[Entries provided]:
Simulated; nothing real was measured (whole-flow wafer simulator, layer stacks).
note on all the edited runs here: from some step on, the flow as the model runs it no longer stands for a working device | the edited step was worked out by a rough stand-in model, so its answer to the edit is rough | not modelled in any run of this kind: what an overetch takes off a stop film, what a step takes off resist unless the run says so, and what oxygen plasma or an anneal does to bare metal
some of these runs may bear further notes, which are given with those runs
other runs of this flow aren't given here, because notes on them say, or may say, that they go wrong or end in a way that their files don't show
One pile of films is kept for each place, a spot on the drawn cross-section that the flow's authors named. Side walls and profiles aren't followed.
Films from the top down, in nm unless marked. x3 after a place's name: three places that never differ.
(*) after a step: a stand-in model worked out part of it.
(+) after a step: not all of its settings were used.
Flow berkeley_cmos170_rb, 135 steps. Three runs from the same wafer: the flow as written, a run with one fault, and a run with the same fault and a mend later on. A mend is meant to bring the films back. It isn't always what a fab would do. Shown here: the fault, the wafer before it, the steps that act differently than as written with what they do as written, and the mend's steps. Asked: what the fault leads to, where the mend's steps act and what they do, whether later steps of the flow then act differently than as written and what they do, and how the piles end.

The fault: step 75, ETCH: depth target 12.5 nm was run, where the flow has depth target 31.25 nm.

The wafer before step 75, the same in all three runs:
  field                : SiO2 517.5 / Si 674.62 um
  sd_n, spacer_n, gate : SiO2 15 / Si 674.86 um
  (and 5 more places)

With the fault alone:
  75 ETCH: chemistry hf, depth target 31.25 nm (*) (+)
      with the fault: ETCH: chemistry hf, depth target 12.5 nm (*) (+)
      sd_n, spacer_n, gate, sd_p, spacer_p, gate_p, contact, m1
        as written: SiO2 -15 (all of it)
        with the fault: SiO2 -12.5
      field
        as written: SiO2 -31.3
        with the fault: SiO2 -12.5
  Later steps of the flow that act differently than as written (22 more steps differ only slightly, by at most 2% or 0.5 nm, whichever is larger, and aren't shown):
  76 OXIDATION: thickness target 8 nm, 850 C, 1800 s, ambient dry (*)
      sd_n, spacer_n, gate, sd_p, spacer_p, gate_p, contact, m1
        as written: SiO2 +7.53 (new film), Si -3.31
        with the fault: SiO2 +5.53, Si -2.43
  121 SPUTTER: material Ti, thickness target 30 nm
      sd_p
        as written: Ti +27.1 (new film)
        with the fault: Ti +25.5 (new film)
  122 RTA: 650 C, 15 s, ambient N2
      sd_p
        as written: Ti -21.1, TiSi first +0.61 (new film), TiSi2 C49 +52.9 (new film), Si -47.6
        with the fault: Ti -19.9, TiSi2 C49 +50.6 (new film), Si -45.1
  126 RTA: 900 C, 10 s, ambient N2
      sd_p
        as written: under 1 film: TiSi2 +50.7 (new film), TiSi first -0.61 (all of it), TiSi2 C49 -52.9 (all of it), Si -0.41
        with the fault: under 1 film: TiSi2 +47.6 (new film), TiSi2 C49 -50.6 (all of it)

[Work request]: Return nothing but the lines from the first line of the listing through the line with "Flow berkeley_cmos170_rb, 135", please, keeping every one of them unchanged.

[Reply]:
Simulated; nothing real was measured (whole-flow wafer simulator, layer stacks).
note on all the edited runs here: from some step on, the flow as the model runs it no longer stands for a working device | the edited step was worked out by a rough stand-in model, so its answer to the edit is rough | not modelled in any run of this kind: what an overetch takes off a stop film, what a step takes off resist unless the run says so, and what oxygen plasma or an anneal does to bare metal
some of these runs may bear further notes, which are given with those runs
other runs of this flow aren't given here, because notes on them say, or may say, that they go wrong or end in a way that their files don't show
One pile of films is kept for each place, a spot on the drawn cross-section that the flow's authors named. Side walls and profiles aren't followed.
Films from the top down, in nm unless marked. x3 after a place's name: three places that never differ.
(*) after a step: a stand-in model worked out part of it.
(+) after a step: not all of its settings were used.
Flow berkeley_cmos170_rb, 135 steps. Three runs from the same wafer: the flow as written, a run with one fault, and a run with the same fault and a mend later on. A mend is meant to bring the films back. It isn't always what a fab would do. Shown here: the fault, the wafer before it, the steps that act differently than as written with what they do as written, and the mend's steps. Asked: what the fault leads to, where the mend's steps act and what they do, whether later steps of the flow then act differently than as written and what they do, and how the piles end.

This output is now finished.